● ● ●
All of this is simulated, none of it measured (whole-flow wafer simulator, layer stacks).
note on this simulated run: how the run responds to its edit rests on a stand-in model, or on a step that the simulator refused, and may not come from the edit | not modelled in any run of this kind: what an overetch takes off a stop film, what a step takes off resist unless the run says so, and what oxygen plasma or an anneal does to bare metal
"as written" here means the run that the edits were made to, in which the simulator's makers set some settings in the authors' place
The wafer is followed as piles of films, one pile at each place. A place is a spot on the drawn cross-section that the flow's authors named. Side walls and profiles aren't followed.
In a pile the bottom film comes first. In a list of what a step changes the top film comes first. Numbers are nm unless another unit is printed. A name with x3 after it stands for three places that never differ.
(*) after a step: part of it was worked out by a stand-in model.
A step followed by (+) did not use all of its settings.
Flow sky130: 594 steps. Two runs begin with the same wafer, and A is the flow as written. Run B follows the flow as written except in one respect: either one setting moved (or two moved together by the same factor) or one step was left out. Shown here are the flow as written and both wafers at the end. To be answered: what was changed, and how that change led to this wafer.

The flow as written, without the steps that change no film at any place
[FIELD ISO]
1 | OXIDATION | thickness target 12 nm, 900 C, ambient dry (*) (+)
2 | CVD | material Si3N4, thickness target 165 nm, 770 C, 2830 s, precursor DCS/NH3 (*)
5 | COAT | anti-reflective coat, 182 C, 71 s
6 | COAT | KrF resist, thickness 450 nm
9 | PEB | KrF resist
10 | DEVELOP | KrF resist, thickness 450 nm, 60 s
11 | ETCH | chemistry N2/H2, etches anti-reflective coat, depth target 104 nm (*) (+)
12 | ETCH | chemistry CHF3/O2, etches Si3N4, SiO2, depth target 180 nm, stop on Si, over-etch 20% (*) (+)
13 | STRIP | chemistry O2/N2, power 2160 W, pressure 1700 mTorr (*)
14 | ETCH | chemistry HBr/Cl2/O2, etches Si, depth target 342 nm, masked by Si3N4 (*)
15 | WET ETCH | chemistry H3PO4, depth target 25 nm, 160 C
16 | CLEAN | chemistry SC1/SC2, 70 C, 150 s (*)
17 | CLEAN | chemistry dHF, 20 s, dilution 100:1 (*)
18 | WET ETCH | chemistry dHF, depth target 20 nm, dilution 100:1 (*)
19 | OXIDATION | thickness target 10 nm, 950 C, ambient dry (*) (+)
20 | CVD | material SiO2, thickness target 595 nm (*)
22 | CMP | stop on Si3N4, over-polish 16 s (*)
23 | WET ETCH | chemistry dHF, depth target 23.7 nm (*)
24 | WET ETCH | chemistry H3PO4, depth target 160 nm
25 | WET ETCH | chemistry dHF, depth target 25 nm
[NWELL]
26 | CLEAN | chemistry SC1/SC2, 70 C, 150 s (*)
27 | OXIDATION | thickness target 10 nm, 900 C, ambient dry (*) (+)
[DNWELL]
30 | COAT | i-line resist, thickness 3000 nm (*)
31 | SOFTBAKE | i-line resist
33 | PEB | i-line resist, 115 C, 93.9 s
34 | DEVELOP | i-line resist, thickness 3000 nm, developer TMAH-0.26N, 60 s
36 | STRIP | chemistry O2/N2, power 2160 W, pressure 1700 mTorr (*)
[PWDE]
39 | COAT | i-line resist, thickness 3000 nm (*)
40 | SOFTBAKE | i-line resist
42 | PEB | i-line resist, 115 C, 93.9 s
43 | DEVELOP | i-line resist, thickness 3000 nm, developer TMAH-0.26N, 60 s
● ● ●

● TASK ITEM: Your output is to be the lines of the listing, exact and complete, starting at the first and ending with the line that contains "A step followed".

● ANSWER SPACE:
All of this is simulated, none of it measured (whole-flow wafer simulator, layer stacks).
note on this simulated run: how the run responds to its edit rests on a stand-in model, or on a step that the simulator refused, and may not come from the edit | not modelled in any run of this kind: what an overetch takes off a stop film, what a step takes off resist unless the run says so, and what oxygen plasma or an anneal does to bare metal
"as written" here means the run that the edits were made to, in which the simulator's makers set some settings in the authors' place
The wafer is followed as piles of films, one pile at each place. A place is a spot on the drawn cross-section that the flow's authors named. Side walls and profiles aren't followed.
In a pile the bottom film comes first. In a list of what a step changes the top film comes first. Numbers are nm unless another unit is printed. A name with x3 after it stands for three places that never differ.
(*) after a step: part of it was worked out by a stand-in model.
A step followed by (+) did not use all of its settings.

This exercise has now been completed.